▸ Required action:
Under this line are the records; write out word for word the part that begins at the line containing "I can see the" and ends at the line containing "What is the line CD at half height?", and no more.

▸ Entries supplied:
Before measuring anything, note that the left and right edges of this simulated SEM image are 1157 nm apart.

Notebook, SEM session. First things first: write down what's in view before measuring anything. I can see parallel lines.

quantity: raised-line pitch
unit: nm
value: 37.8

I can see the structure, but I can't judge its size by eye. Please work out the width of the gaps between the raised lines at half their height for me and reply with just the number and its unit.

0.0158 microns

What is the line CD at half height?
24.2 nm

▸ Written answer:
I can see the structure, but I can't judge its size by eye. Please work out the width of the gaps between the raised lines at half their height for me and reply with just the number and its unit.

0.0158 microns

What is the line CD at half height?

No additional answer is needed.